# Task item
Copy out every record below with complete accuracy.

Raw data section start
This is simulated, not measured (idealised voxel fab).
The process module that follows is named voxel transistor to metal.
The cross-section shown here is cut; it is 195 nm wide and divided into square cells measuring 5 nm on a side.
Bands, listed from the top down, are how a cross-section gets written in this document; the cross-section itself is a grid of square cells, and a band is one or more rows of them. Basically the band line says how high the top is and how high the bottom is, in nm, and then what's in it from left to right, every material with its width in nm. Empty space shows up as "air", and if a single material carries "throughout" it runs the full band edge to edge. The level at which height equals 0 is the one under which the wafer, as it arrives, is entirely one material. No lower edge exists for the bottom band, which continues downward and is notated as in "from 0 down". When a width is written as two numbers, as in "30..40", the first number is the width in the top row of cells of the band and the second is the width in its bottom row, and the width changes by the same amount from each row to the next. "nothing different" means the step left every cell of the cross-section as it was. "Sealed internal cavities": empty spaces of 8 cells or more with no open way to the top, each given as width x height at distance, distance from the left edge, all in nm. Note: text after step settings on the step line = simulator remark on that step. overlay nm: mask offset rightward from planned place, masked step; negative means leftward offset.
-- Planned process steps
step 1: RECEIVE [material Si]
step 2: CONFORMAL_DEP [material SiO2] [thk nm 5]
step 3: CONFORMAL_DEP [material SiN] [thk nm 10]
Raw data section end

# Written answer
This is simulated, not measured (idealised voxel fab).
The process module that follows is named voxel transistor to metal.
The cross-section shown here is cut; it is 195 nm wide and divided into square cells measuring 5 nm on a side.
Bands, listed from the top down, are how a cross-section gets written in this document; the cross-section itself is a grid of square cells, and a band is one or more rows of them. Basically the band line says how high the top is and how high the bottom is, in nm, and then what's in it from left to right, every material with its width in nm. Empty space shows up as "air", and if a single material carries "throughout" it runs the full band edge to edge. The level at which height equals 0 is the one under which the wafer, as it arrives, is entirely one material. No lower edge exists for the bottom band, which continues downward and is notated as in "from 0 down". When a width is written as two numbers, as in "30..40", the first number is the width in the top row of cells of the band and the second is the width in its bottom row, and the width changes by the same amount from each row to the next. "nothing different" means the step left every cell of the cross-section as it was. "Sealed internal cavities": empty spaces of 8 cells or more with no open way to the top, each given as width x height at distance, distance from the left edge, all in nm. Note: text after step settings on the step line = simulator remark on that step. overlay nm: mask offset rightward from planned place, masked step; negative means leftward offset.
-- Planned process steps
step 1: RECEIVE [material Si]
step 2: CONFORMAL_DEP [material SiO2] [thk nm 5]
step 3: CONFORMAL_DEP [material SiN] [thk nm 10]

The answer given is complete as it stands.